--- INFORMATION PROVIDED Enclosed Below ---

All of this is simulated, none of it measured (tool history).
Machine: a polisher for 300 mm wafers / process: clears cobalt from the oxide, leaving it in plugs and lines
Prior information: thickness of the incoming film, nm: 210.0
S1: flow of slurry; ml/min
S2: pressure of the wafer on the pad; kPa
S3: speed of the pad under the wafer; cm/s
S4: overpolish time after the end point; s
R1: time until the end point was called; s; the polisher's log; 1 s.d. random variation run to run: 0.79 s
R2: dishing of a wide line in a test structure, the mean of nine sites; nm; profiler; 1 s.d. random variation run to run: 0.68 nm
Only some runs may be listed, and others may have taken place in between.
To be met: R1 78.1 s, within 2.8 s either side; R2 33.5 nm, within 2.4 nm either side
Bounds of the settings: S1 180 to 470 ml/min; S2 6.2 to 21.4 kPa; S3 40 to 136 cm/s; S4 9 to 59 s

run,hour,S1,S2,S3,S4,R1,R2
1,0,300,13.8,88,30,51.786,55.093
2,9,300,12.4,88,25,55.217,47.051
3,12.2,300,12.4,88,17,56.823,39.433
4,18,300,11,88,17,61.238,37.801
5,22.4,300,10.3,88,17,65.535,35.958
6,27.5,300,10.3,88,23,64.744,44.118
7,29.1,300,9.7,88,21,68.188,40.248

--- End of Enclosed INFORMATION PROVIDED ---

> **WORK TASK**
In the answer, give the lines from the first line of the data through the line with "S2: pressure of the wafer on the pad; kPa", exactly as they appear and with no additions.

> **ANSWER SPACE**
All of this is simulated, none of it measured (tool history).
Machine: a polisher for 300 mm wafers / process: clears cobalt from the oxide, leaving it in plugs and lines
Prior information: thickness of the incoming film, nm: 210.0
S1: flow of slurry; ml/min
S2: pressure of the wafer on the pad; kPa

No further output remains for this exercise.